[[ Supplied information open ]]
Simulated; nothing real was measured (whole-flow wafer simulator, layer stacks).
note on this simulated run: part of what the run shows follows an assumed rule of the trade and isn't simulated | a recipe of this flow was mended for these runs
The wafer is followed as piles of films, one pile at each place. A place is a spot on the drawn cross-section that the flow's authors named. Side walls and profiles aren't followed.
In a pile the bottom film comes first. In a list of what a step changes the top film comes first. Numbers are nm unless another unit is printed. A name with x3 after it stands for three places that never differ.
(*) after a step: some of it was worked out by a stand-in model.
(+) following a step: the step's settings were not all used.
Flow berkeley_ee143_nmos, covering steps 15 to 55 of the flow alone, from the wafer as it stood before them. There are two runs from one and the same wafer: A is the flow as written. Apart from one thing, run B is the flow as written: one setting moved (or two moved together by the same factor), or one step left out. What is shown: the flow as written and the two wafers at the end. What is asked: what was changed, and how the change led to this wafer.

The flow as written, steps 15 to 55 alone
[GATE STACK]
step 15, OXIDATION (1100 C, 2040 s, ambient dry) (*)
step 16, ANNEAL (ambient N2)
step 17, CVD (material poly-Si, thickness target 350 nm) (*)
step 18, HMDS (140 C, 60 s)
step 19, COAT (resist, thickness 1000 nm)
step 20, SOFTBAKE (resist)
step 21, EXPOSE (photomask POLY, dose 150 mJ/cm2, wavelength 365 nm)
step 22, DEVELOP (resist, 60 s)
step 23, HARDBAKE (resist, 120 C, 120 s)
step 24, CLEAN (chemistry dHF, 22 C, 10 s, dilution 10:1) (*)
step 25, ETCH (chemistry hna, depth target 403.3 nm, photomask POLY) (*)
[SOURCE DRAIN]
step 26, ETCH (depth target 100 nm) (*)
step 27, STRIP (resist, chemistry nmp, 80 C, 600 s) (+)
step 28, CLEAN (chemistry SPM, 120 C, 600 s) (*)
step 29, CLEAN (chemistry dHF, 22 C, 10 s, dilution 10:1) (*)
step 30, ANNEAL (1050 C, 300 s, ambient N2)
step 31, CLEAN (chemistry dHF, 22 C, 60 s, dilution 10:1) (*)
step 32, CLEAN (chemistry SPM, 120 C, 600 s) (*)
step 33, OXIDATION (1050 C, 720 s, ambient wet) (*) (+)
[[ Supplied information closed ]]

Brief:
Please copy only the lines between the first line of the entries and the line with "step 27, STRIP", keeping those two end lines as well, exactly as written.

Answer box:
Simulated; nothing real was measured (whole-flow wafer simulator, layer stacks).
note on this simulated run: part of what the run shows follows an assumed rule of the trade and isn't simulated | a recipe of this flow was mended for these runs
The wafer is followed as piles of films, one pile at each place. A place is a spot on the drawn cross-section that the flow's authors named. Side walls and profiles aren't followed.
In a pile the bottom film comes first. In a list of what a step changes the top film comes first. Numbers are nm unless another unit is printed. A name with x3 after it stands for three places that never differ.
(*) after a step: some of it was worked out by a stand-in model.
(+) following a step: the step's settings were not all used.
Flow berkeley_ee143_nmos, covering steps 15 to 55 of the flow alone, from the wafer as it stood before them. There are two runs from one and the same wafer: A is the flow as written. Apart from one thing, run B is the flow as written: one setting moved (or two moved together by the same factor), or one step left out. What is shown: the flow as written and the two wafers at the end. What is asked: what was changed, and how the change led to this wafer.

The flow as written, steps 15 to 55 alone
[GATE STACK]
step 15, OXIDATION (1100 C, 2040 s, ambient dry) (*)
step 16, ANNEAL (ambient N2)
step 17, CVD (material poly-Si, thickness target 350 nm) (*)
step 18, HMDS (140 C, 60 s)
step 19, COAT (resist, thickness 1000 nm)
step 20, SOFTBAKE (resist)
step 21, EXPOSE (photomask POLY, dose 150 mJ/cm2, wavelength 365 nm)
step 22, DEVELOP (resist, 60 s)
step 23, HARDBAKE (resist, 120 C, 120 s)
step 24, CLEAN (chemistry dHF, 22 C, 10 s, dilution 10:1) (*)
step 25, ETCH (chemistry hna, depth target 403.3 nm, photomask POLY) (*)
[SOURCE DRAIN]
step 26, ETCH (depth target 100 nm) (*)
step 27, STRIP (resist, chemistry nmp, 80 C, 600 s) (+)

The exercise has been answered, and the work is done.